▶ _EXTRACTED INFORMATION_:
━━━
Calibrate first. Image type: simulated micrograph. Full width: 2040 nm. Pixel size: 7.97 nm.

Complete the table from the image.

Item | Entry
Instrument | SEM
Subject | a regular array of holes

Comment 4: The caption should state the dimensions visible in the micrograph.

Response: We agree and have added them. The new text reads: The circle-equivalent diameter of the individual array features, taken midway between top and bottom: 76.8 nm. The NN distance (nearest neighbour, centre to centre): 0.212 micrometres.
━━━

▶ _TASK ITEM_: Repeat exactly the lines above, starting with the first line of the records and finishing with the line holding "Comment 4: The". Add no other line.

▶ _WRITTEN SOLUTION_:
Calibrate first. Image type: simulated micrograph. Full width: 2040 nm. Pixel size: 7.97 nm.

Complete the table from the image.

Item | Entry
Instrument | SEM
Subject | a regular array of holes

Comment 4: The caption should state the dimensions visible in the micrograph.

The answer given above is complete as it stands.